Work instruction:
Print every entry below again. Nothing may differ from the original.

(Beginning of Records provided)
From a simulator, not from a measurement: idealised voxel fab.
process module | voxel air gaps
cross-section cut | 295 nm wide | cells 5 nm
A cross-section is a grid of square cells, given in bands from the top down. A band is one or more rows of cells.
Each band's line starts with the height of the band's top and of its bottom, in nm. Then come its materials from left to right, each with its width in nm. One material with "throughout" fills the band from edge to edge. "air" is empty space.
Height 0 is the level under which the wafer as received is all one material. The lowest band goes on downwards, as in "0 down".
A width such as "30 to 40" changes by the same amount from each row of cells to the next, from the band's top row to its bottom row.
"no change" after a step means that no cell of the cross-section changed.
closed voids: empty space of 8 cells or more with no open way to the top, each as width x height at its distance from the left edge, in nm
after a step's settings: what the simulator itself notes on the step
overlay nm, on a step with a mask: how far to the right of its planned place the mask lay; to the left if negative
(End of Records provided)

Your solution:
From a simulator, not from a measurement: idealised voxel fab.
process module | voxel air gaps
cross-section cut | 295 nm wide | cells 5 nm
A cross-section is a grid of square cells, given in bands from the top down. A band is one or more rows of cells.
Each band's line starts with the height of the band's top and of its bottom, in nm. Then come its materials from left to right, each with its width in nm. One material with "throughout" fills the band from edge to edge. "air" is empty space.
Height 0 is the level under which the wafer as received is all one material. The lowest band goes on downwards, as in "0 down".
A width such as "30 to 40" changes by the same amount from each row of cells to the next, from the band's top row to its bottom row.
"no change" after a step means that no cell of the cross-section changed.
closed voids: empty space of 8 cells or more with no open way to the top, each as width x height at its distance from the left edge, in nm
after a step's settings: what the simulator itself notes on the step
overlay nm, on a step with a mask: how far to the right of its planned place the mask lay; to the left if negative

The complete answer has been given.